━━━ RECORD EXTRACTS ━━━
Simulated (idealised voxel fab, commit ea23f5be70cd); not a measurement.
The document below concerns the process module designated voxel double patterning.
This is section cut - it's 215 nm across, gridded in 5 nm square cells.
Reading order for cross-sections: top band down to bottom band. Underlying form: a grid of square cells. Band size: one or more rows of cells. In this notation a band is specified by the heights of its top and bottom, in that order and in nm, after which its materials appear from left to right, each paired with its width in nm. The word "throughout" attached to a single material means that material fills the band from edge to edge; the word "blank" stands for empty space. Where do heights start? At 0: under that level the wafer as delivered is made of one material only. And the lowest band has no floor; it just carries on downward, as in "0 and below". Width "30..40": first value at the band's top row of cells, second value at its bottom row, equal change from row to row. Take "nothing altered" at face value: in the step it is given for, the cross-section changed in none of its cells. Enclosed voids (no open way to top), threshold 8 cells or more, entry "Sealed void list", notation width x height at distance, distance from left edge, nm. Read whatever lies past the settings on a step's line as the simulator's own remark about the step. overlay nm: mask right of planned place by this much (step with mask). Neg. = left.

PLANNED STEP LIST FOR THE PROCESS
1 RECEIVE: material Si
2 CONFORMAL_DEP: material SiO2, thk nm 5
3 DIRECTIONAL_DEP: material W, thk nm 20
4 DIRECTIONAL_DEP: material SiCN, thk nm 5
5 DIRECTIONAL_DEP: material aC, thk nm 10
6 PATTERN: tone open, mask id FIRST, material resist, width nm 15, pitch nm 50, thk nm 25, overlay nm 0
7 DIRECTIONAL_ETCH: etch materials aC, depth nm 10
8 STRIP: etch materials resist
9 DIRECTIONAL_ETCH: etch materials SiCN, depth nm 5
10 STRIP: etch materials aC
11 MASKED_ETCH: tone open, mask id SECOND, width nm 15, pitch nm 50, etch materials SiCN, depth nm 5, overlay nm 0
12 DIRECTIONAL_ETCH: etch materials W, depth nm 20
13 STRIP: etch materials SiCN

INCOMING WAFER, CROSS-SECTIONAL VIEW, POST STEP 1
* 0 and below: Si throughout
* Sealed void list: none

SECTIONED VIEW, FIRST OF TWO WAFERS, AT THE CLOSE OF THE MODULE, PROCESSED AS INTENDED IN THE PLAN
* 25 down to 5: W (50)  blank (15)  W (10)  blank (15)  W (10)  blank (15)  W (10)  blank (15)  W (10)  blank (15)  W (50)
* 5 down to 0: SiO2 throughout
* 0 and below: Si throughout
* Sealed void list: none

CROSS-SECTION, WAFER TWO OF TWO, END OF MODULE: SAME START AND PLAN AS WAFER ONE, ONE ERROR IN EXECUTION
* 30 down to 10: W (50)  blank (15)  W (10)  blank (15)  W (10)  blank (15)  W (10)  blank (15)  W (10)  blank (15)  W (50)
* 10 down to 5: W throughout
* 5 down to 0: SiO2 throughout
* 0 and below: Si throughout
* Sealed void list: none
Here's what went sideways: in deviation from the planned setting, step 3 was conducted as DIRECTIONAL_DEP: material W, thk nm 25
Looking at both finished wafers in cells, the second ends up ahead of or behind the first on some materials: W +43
━━━

(BRIEF) In the listing above, please copy exactly the lines from the first through the one that contains "This is section", and no others.

(ANSWER SECTION)
Simulated (idealised voxel fab, commit ea23f5be70cd); not a measurement.
The document below concerns the process module designated voxel double patterning.
This is section cut - it's 215 nm across, gridded in 5 nm square cells.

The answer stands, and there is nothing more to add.